*Exercise*: What the task requires is each entry, restated exactly.

*Data supplied*:
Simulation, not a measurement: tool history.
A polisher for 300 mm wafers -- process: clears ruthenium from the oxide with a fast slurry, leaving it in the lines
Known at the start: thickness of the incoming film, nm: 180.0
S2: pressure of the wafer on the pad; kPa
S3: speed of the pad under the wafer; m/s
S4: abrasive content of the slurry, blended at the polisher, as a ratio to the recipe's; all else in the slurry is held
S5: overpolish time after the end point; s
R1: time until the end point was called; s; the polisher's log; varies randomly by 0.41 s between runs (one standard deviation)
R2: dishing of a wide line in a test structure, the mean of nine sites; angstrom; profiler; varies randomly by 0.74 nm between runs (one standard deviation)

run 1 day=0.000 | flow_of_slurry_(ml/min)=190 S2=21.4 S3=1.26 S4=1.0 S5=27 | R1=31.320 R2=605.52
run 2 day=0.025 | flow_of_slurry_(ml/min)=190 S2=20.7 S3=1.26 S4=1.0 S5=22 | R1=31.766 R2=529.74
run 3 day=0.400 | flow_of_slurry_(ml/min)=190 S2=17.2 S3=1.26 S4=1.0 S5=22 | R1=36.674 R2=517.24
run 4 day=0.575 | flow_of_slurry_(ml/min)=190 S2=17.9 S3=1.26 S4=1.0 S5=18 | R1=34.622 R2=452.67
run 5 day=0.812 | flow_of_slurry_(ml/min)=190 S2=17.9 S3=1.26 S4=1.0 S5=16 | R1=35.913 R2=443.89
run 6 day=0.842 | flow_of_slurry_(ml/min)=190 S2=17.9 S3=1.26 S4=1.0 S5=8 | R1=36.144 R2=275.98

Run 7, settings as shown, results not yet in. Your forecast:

*Task result*:
Simulation, not a measurement: tool history.
A polisher for 300 mm wafers -- process: clears ruthenium from the oxide with a fast slurry, leaving it in the lines
Known at the start: thickness of the incoming film, nm: 180.0
S2: pressure of the wafer on the pad; kPa
S3: speed of the pad under the wafer; m/s
S4: abrasive content of the slurry, blended at the polisher, as a ratio to the recipe's; all else in the slurry is held
S5: overpolish time after the end point; s
R1: time until the end point was called; s; the polisher's log; varies randomly by 0.41 s between runs (one standard deviation)
R2: dishing of a wide line in a test structure, the mean of nine sites; angstrom; profiler; varies randomly by 0.74 nm between runs (one standard deviation)

run 1 day=0.000 | flow_of_slurry_(ml/min)=190 S2=21.4 S3=1.26 S4=1.0 S5=27 | R1=31.320 R2=605.52
run 2 day=0.025 | flow_of_slurry_(ml/min)=190 S2=20.7 S3=1.26 S4=1.0 S5=22 | R1=31.766 R2=529.74
run 3 day=0.400 | flow_of_slurry_(ml/min)=190 S2=17.2 S3=1.26 S4=1.0 S5=22 | R1=36.674 R2=517.24
run 4 day=0.575 | flow_of_slurry_(ml/min)=190 S2=17.9 S3=1.26 S4=1.0 S5=18 | R1=34.622 R2=452.67
run 5 day=0.812 | flow_of_slurry_(ml/min)=190 S2=17.9 S3=1.26 S4=1.0 S5=16 | R1=35.913 R2=443.89
run 6 day=0.842 | flow_of_slurry_(ml/min)=190 S2=17.9 S3=1.26 S4=1.0 S5=8 | R1=36.144 R2=275.98

Run 7, settings as shown, results not yet in. Your forecast:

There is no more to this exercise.